Exercise: From the line with "parallel lines" to the line with "Report in: pixels", retype every line exactly, including those two, and leave out the rest of the data below.

Data provided:
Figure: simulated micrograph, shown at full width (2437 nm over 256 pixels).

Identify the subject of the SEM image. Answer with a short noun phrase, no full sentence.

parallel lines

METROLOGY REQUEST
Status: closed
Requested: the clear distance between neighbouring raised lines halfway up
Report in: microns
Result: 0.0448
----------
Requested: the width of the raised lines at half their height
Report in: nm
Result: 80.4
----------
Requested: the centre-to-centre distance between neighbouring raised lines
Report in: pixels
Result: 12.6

Your solution:
parallel lines

METROLOGY REQUEST
Status: closed
Requested: the clear distance between neighbouring raised lines halfway up
Report in: microns
Result: 0.0448
----------
Requested: the width of the raised lines at half their height
Report in: nm
Result: 80.4
----------
Requested: the centre-to-centre distance between neighbouring raised lines
Report in: pixels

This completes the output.